ASSIGNMENT: Your job is to copy every record exactly.

DATA TO EXAMINE:
[Start of Attachment]
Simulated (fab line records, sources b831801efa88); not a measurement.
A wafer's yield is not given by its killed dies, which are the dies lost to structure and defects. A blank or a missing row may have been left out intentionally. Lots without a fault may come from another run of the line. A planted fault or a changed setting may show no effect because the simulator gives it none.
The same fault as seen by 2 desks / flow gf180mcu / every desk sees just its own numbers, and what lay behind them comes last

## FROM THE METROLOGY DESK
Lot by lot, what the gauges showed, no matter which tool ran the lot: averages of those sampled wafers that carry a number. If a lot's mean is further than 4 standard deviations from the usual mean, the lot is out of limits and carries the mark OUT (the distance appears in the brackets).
[End of Attachment]

TASK RESPONSE:
Simulated (fab line records, sources b831801efa88); not a measurement.
A wafer's yield is not given by its killed dies, which are the dies lost to structure and defects. A blank or a missing row may have been left out intentionally. Lots without a fault may come from another run of the line. A planted fault or a changed setting may show no effect because the simulator gives it none.
The same fault as seen by 2 desks / flow gf180mcu / every desk sees just its own numbers, and what lay behind them comes last

## FROM THE METROLOGY DESK
Lot by lot, what the gauges showed, no matter which tool ran the lot: averages of those sampled wafers that carry a number. If a lot's mean is further than 4 standard deviations from the usual mean, the lot is out of limits and carries the mark OUT (the distance appears in the brackets).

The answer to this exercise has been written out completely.